### Provided material

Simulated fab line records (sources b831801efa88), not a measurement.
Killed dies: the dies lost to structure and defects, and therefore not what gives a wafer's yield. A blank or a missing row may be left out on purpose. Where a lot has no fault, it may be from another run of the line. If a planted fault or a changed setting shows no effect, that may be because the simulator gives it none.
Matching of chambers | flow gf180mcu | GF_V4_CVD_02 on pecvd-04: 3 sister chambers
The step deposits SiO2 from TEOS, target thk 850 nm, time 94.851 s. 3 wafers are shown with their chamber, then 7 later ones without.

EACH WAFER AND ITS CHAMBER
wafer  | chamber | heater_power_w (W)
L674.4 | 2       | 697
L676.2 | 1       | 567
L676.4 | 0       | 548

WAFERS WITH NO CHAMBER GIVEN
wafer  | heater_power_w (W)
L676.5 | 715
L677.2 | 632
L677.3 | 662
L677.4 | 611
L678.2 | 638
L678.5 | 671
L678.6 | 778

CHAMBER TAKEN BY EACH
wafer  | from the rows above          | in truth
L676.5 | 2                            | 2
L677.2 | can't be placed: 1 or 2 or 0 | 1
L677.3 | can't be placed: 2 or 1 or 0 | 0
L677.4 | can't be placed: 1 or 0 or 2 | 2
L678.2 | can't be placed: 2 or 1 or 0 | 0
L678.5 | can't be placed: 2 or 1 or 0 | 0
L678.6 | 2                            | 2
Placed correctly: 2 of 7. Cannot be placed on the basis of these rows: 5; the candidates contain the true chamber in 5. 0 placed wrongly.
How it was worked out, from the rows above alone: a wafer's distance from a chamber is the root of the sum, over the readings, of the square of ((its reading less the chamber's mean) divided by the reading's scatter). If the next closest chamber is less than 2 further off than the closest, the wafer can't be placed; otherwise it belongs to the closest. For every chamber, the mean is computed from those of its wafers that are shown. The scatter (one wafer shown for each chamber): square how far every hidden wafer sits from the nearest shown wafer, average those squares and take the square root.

######

▶ _Work item_
The first line of the entries above marks where to begin; repeat each line exactly through the one that contains "Placed correctly: 2", and include that line.

▶ _Task answer_
Simulated fab line records (sources b831801efa88), not a measurement.
Killed dies: the dies lost to structure and defects, and therefore not what gives a wafer's yield. A blank or a missing row may be left out on purpose. Where a lot has no fault, it may be from another run of the line. If a planted fault or a changed setting shows no effect, that may be because the simulator gives it none.
Matching of chambers | flow gf180mcu | GF_V4_CVD_02 on pecvd-04: 3 sister chambers
The step deposits SiO2 from TEOS, target thk 850 nm, time 94.851 s. 3 wafers are shown with their chamber, then 7 later ones without.

EACH WAFER AND ITS CHAMBER
wafer  | chamber | heater_power_w (W)
L674.4 | 2       | 697
L676.2 | 1       | 567
L676.4 | 0       | 548

WAFERS WITH NO CHAMBER GIVEN
wafer  | heater_power_w (W)
L676.5 | 715
L677.2 | 632
L677.3 | 662
L677.4 | 611
L678.2 | 638
L678.5 | 671
L678.6 | 778

CHAMBER TAKEN BY EACH
wafer  | from the rows above          | in truth
L676.5 | 2                            | 2
L677.2 | can't be placed: 1 or 2 or 0 | 1
L677.3 | can't be placed: 2 or 1 or 0 | 0
L677.4 | can't be placed: 1 or 0 or 2 | 2
L678.2 | can't be placed: 2 or 1 or 0 | 0
L678.5 | can't be placed: 2 or 1 or 0 | 0
L678.6 | 2                            | 2
Placed correctly: 2 of 7. Cannot be placed on the basis of these rows: 5; the candidates contain the true chamber in 5. 0 placed wrongly.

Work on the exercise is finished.